Material supplied →
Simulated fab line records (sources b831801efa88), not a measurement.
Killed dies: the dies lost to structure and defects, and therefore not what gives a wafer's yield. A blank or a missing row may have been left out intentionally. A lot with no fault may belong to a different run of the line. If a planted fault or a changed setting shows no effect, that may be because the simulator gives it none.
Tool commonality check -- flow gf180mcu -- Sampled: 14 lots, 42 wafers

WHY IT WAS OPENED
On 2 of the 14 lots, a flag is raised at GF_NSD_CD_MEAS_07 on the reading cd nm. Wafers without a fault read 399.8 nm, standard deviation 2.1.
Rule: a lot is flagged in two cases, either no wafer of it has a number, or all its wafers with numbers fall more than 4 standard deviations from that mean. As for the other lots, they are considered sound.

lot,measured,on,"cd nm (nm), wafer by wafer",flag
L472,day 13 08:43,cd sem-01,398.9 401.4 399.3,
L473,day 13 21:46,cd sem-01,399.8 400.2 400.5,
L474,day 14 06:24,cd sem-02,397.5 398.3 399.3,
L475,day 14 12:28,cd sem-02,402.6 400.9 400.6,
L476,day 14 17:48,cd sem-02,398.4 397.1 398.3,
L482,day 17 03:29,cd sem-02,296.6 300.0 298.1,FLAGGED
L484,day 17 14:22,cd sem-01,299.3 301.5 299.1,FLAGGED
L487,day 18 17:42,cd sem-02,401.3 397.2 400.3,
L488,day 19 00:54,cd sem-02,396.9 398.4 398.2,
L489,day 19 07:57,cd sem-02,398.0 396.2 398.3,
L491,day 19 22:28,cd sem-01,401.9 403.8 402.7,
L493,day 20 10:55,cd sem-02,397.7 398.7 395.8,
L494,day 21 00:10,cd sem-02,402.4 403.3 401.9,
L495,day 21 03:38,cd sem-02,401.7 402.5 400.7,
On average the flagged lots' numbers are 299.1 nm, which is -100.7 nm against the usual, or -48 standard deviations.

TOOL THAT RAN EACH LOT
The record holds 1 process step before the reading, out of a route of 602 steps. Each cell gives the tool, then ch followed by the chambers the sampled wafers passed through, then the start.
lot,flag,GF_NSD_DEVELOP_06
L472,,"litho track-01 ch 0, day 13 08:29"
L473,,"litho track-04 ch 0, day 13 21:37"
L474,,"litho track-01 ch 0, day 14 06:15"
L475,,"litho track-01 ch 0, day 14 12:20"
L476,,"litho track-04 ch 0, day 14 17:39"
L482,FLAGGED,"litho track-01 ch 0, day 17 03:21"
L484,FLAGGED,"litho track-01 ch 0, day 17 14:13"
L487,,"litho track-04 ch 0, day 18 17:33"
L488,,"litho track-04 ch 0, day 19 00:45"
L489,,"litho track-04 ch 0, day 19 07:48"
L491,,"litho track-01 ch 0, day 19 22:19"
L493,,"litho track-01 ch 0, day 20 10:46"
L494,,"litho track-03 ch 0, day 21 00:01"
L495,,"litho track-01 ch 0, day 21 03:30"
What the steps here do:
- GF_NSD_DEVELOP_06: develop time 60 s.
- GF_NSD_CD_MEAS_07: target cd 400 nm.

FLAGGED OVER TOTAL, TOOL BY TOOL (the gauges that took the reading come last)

Work instruction →
What you output must match the lines from the beginning of the material through the line with "WHY IT WAS OPENED" exactly, both ends included.

Task answer →
Simulated fab line records (sources b831801efa88), not a measurement.
Killed dies: the dies lost to structure and defects, and therefore not what gives a wafer's yield. A blank or a missing row may have been left out intentionally. A lot with no fault may belong to a different run of the line. If a planted fault or a changed setting shows no effect, that may be because the simulator gives it none.
Tool commonality check -- flow gf180mcu -- Sampled: 14 lots, 42 wafers

WHY IT WAS OPENED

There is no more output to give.